───── PROVIDED RECORDS ─────

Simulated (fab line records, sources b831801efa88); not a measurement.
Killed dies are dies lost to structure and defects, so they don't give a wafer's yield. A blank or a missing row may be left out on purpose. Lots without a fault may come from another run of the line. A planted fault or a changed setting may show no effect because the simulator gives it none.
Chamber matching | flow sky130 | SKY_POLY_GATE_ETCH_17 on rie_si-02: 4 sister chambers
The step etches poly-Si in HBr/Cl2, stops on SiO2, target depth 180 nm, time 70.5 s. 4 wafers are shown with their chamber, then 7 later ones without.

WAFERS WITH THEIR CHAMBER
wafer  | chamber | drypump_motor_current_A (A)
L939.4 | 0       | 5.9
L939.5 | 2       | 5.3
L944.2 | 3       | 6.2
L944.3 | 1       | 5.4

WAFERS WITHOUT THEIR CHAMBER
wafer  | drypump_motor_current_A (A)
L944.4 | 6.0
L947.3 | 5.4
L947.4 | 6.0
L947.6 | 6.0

─────

TASK ITEM. Could you restate the records above word for word?

RESPONSE BOX.
Simulated (fab line records, sources b831801efa88); not a measurement.
Killed dies are dies lost to structure and defects, so they don't give a wafer's yield. A blank or a missing row may be left out on purpose. Lots without a fault may come from another run of the line. A planted fault or a changed setting may show no effect because the simulator gives it none.
Chamber matching | flow sky130 | SKY_POLY_GATE_ETCH_17 on rie_si-02: 4 sister chambers
The step etches poly-Si in HBr/Cl2, stops on SiO2, target depth 180 nm, time 70.5 s. 4 wafers are shown with their chamber, then 7 later ones without.

WAFERS WITH THEIR CHAMBER
wafer  | chamber | drypump_motor_current_A (A)
L939.4 | 0       | 5.9
L939.5 | 2       | 5.3
L944.2 | 3       | 6.2
L944.3 | 1       | 5.4

WAFERS WITHOUT THEIR CHAMBER
wafer  | drypump_motor_current_A (A)
L944.4 | 6.0
L947.3 | 5.4
L947.4 | 6.0
L947.6 | 6.0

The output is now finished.